━━━ Exercise data

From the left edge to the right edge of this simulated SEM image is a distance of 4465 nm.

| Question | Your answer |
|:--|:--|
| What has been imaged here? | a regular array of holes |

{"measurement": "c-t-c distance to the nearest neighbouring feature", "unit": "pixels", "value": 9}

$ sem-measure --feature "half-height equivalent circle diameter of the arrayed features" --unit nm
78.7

━━━━━━

→ **Task item**
Copy the material above word for word, taking the first line, the line containing "array of holes |", and every line between them, and nothing else.

→ **Problem solution**
From the left edge to the right edge of this simulated SEM image is a distance of 4465 nm.

| Question | Your answer |
|:--|:--|
| What has been imaged here? | a regular array of holes |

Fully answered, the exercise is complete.